• **Work instruction**: Could you repeat all of the entries below, character for character?

• **Provided information**:
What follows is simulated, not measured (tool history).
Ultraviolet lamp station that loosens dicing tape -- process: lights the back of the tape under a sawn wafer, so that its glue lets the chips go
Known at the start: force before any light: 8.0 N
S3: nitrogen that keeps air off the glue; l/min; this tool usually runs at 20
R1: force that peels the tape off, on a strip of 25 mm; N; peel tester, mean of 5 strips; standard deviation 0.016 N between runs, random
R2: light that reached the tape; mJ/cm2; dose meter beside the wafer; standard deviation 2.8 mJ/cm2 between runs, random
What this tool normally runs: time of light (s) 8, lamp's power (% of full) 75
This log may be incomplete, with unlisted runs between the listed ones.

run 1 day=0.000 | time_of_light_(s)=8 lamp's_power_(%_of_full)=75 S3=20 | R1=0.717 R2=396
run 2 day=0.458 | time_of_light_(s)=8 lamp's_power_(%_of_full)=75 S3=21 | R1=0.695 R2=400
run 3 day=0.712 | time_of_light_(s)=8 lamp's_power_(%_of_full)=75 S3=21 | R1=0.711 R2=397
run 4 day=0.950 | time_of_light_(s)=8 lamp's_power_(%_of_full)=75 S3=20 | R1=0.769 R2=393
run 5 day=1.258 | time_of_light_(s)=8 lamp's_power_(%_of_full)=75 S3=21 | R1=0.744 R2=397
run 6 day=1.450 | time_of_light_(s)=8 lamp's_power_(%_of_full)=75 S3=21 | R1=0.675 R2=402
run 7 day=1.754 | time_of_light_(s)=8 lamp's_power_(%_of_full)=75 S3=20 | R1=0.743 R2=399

• **Task output**:
What follows is simulated, not measured (tool history).
Ultraviolet lamp station that loosens dicing tape -- process: lights the back of the tape under a sawn wafer, so that its glue lets the chips go
Known at the start: force before any light: 8.0 N
S3: nitrogen that keeps air off the glue; l/min; this tool usually runs at 20
R1: force that peels the tape off, on a strip of 25 mm; N; peel tester, mean of 5 strips; standard deviation 0.016 N between runs, random
R2: light that reached the tape; mJ/cm2; dose meter beside the wafer; standard deviation 2.8 mJ/cm2 between runs, random
What this tool normally runs: time of light (s) 8, lamp's power (% of full) 75
This log may be incomplete, with unlisted runs between the listed ones.

run 1 day=0.000 | time_of_light_(s)=8 lamp's_power_(%_of_full)=75 S3=20 | R1=0.717 R2=396
run 2 day=0.458 | time_of_light_(s)=8 lamp's_power_(%_of_full)=75 S3=21 | R1=0.695 R2=400
run 3 day=0.712 | time_of_light_(s)=8 lamp's_power_(%_of_full)=75 S3=21 | R1=0.711 R2=397
run 4 day=0.950 | time_of_light_(s)=8 lamp's_power_(%_of_full)=75 S3=20 | R1=0.769 R2=393
run 5 day=1.258 | time_of_light_(s)=8 lamp's_power_(%_of_full)=75 S3=21 | R1=0.744 R2=397
run 6 day=1.450 | time_of_light_(s)=8 lamp's_power_(%_of_full)=75 S3=21 | R1=0.675 R2=402
run 7 day=1.754 | time_of_light_(s)=8 lamp's_power_(%_of_full)=75 S3=20 | R1=0.743 R2=399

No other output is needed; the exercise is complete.